* [Assigned task] Return the full listing, character for character.

════

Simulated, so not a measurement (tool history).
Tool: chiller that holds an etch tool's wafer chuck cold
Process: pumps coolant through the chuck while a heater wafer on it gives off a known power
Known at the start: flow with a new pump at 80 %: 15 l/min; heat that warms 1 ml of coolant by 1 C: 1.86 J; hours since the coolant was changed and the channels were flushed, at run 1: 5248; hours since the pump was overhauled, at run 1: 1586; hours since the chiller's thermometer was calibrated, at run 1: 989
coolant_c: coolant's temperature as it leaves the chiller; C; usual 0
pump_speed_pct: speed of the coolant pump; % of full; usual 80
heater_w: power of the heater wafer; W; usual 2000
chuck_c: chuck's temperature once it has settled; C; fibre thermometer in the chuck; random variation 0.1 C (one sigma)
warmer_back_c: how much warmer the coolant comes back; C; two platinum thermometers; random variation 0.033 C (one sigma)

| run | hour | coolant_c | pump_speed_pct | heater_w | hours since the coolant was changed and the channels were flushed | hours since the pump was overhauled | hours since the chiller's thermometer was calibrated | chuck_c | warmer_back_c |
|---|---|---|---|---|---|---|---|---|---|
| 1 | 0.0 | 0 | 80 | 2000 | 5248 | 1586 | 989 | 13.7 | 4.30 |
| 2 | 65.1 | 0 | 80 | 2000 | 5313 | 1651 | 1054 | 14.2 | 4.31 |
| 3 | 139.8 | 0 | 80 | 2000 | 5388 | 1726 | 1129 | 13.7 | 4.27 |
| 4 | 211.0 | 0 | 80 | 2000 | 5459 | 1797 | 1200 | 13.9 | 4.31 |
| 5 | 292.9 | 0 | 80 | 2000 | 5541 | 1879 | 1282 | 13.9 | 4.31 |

════

* [Written reply]
Simulated, so not a measurement (tool history).
Tool: chiller that holds an etch tool's wafer chuck cold
Process: pumps coolant through the chuck while a heater wafer on it gives off a known power
Known at the start: flow with a new pump at 80 %: 15 l/min; heat that warms 1 ml of coolant by 1 C: 1.86 J; hours since the coolant was changed and the channels were flushed, at run 1: 5248; hours since the pump was overhauled, at run 1: 1586; hours since the chiller's thermometer was calibrated, at run 1: 989
coolant_c: coolant's temperature as it leaves the chiller; C; usual 0
pump_speed_pct: speed of the coolant pump; % of full; usual 80
heater_w: power of the heater wafer; W; usual 2000
chuck_c: chuck's temperature once it has settled; C; fibre thermometer in the chuck; random variation 0.1 C (one sigma)
warmer_back_c: how much warmer the coolant comes back; C; two platinum thermometers; random variation 0.033 C (one sigma)

| run | hour | coolant_c | pump_speed_pct | heater_w | hours since the coolant was changed and the channels were flushed | hours since the pump was overhauled | hours since the chiller's thermometer was calibrated | chuck_c | warmer_back_c |
|---|---|---|---|---|---|---|---|---|---|
| 1 | 0.0 | 0 | 80 | 2000 | 5248 | 1586 | 989 | 13.7 | 4.30 |
| 2 | 65.1 | 0 | 80 | 2000 | 5313 | 1651 | 1054 | 14.2 | 4.31 |
| 3 | 139.8 | 0 | 80 | 2000 | 5388 | 1726 | 1129 | 13.7 | 4.27 |
| 4 | 211.0 | 0 | 80 | 2000 | 5459 | 1797 | 1200 | 13.9 | 4.31 |
| 5 | 292.9 | 0 | 80 | 2000 | 5541 | 1879 | 1282 | 13.9 | 4.31 |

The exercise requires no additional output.